__THE DATA__:
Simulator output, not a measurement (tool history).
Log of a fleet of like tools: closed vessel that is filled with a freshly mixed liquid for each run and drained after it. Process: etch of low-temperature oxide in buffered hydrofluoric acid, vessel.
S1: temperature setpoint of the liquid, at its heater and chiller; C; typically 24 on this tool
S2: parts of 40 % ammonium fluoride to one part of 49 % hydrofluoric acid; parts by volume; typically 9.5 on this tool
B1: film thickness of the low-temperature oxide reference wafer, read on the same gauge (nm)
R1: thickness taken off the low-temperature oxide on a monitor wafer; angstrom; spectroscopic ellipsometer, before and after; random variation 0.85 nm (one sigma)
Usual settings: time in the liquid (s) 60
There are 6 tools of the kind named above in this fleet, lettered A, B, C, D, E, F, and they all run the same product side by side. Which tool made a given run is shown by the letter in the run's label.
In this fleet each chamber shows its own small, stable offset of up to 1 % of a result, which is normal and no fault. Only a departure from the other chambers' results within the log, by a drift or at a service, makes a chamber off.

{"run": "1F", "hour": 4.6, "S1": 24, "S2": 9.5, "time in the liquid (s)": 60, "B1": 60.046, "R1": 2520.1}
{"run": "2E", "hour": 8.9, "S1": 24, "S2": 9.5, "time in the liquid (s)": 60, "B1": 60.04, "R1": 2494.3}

__ACTIVITY__: The records above must be retyped in full. Keep each one exactly as it is.

__RESPONSE__:
Simulator output, not a measurement (tool history).
Log of a fleet of like tools: closed vessel that is filled with a freshly mixed liquid for each run and drained after it. Process: etch of low-temperature oxide in buffered hydrofluoric acid, vessel.
S1: temperature setpoint of the liquid, at its heater and chiller; C; typically 24 on this tool
S2: parts of 40 % ammonium fluoride to one part of 49 % hydrofluoric acid; parts by volume; typically 9.5 on this tool
B1: film thickness of the low-temperature oxide reference wafer, read on the same gauge (nm)
R1: thickness taken off the low-temperature oxide on a monitor wafer; angstrom; spectroscopic ellipsometer, before and after; random variation 0.85 nm (one sigma)
Usual settings: time in the liquid (s) 60
There are 6 tools of the kind named above in this fleet, lettered A, B, C, D, E, F, and they all run the same product side by side. Which tool made a given run is shown by the letter in the run's label.
In this fleet each chamber shows its own small, stable offset of up to 1 % of a result, which is normal and no fault. Only a departure from the other chambers' results within the log, by a drift or at a service, makes a chamber off.

{"run": "1F", "hour": 4.6, "S1": 24, "S2": 9.5, "time in the liquid (s)": 60, "B1": 60.046, "R1": 2520.1}
{"run": "2E", "hour": 8.9, "S1": 24, "S2": 9.5, "time in the liquid (s)": 60, "B1": 60.04, "R1": 2494.3}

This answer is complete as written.